Assigned task:
Once you find the line with "5,PATTERN, tone cover, mask" in the data that follows, repeat it and every line after it exactly, through the line with "17,CMP, height nm 60".

***** Record extracts

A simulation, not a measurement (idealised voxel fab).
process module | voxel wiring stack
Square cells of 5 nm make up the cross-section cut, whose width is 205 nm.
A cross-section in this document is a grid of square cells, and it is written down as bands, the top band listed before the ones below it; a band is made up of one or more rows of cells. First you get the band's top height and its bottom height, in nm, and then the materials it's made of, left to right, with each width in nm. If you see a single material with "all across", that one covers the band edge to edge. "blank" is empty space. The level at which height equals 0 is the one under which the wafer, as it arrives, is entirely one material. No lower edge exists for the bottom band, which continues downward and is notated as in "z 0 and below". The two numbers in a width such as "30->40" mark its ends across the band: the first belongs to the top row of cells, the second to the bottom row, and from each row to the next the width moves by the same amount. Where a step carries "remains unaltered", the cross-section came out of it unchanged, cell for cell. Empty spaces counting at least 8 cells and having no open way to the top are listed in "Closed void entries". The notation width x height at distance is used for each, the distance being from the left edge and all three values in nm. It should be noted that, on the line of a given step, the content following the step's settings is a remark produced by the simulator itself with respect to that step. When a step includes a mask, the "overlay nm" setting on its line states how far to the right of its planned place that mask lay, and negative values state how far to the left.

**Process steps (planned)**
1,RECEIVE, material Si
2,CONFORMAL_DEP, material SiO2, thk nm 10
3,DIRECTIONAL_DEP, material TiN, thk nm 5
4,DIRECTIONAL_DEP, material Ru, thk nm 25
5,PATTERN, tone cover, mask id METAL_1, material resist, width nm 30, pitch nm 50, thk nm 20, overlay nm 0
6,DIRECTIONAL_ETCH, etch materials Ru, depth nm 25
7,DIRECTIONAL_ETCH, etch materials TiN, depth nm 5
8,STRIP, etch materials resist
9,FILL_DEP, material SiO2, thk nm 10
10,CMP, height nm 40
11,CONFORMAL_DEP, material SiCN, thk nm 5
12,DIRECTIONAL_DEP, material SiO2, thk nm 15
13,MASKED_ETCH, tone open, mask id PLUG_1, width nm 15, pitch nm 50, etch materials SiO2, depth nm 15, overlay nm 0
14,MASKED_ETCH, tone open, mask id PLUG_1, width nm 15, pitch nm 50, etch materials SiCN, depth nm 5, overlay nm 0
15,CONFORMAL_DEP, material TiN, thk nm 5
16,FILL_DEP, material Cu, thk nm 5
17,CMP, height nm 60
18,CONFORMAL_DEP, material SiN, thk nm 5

**********

Exercise output:
5,PATTERN, tone cover, mask id METAL_1, material resist, width nm 30, pitch nm 50, thk nm 20, overlay nm 0
6,DIRECTIONAL_ETCH, etch materials Ru, depth nm 25
7,DIRECTIONAL_ETCH, etch materials TiN, depth nm 5
8,STRIP, etch materials resist
9,FILL_DEP, material SiO2, thk nm 10
10,CMP, height nm 40
11,CONFORMAL_DEP, material SiCN, thk nm 5
12,DIRECTIONAL_DEP, material SiO2, thk nm 15
13,MASKED_ETCH, tone open, mask id PLUG_1, width nm 15, pitch nm 50, etch materials SiO2, depth nm 15, overlay nm 0
14,MASKED_ETCH, tone open, mask id PLUG_1, width nm 15, pitch nm 50, etch materials SiCN, depth nm 5, overlay nm 0
15,CONFORMAL_DEP, material TiN, thk nm 5
16,FILL_DEP, material Cu, thk nm 5
17,CMP, height nm 60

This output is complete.